From the opening line of the records through the line bearing "-- thermometer replaced", set down every line exactly.

▽
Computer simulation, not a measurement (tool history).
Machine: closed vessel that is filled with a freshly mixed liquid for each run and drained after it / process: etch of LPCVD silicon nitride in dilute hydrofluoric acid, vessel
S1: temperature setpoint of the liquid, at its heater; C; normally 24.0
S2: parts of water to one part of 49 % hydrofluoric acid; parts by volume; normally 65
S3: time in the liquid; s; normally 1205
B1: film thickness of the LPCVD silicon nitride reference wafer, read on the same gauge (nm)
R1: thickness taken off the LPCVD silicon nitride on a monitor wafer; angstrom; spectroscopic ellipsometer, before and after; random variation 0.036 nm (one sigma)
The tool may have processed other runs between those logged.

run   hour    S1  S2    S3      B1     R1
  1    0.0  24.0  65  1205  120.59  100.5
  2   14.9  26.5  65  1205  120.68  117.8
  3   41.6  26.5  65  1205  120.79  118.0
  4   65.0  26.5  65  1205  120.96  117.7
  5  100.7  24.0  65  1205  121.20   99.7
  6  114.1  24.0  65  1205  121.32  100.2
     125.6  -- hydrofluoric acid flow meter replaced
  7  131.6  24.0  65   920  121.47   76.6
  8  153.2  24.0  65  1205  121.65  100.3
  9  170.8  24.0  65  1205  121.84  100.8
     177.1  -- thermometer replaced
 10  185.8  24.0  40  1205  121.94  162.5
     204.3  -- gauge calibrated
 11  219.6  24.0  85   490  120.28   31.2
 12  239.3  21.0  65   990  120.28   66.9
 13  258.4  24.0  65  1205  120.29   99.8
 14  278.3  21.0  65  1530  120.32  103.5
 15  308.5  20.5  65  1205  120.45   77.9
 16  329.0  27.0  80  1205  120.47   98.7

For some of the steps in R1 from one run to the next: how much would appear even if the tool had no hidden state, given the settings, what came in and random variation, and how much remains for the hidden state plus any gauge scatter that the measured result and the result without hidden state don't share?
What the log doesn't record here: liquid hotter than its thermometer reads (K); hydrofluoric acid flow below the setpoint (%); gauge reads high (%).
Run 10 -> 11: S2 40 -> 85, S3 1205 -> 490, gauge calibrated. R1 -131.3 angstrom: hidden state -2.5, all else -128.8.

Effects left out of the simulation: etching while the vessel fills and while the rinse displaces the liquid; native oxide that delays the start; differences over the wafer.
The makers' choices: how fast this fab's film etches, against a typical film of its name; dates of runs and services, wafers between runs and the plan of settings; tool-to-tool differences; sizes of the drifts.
△

#### ANSWER SPACE
Computer simulation, not a measurement (tool history).
Machine: closed vessel that is filled with a freshly mixed liquid for each run and drained after it / process: etch of LPCVD silicon nitride in dilute hydrofluoric acid, vessel
S1: temperature setpoint of the liquid, at its heater; C; normally 24.0
S2: parts of water to one part of 49 % hydrofluoric acid; parts by volume; normally 65
S3: time in the liquid; s; normally 1205
B1: film thickness of the LPCVD silicon nitride reference wafer, read on the same gauge (nm)
R1: thickness taken off the LPCVD silicon nitride on a monitor wafer; angstrom; spectroscopic ellipsometer, before and after; random variation 0.036 nm (one sigma)
The tool may have processed other runs between those logged.

run   hour    S1  S2    S3      B1     R1
  1    0.0  24.0  65  1205  120.59  100.5
  2   14.9  26.5  65  1205  120.68  117.8
  3   41.6  26.5  65  1205  120.79  118.0
  4   65.0  26.5  65  1205  120.96  117.7
  5  100.7  24.0  65  1205  121.20   99.7
  6  114.1  24.0  65  1205  121.32  100.2
     125.6  -- hydrofluoric acid flow meter replaced
  7  131.6  24.0  65   920  121.47   76.6
  8  153.2  24.0  65  1205  121.65  100.3
  9  170.8  24.0  65  1205  121.84  100.8
     177.1  -- thermometer replaced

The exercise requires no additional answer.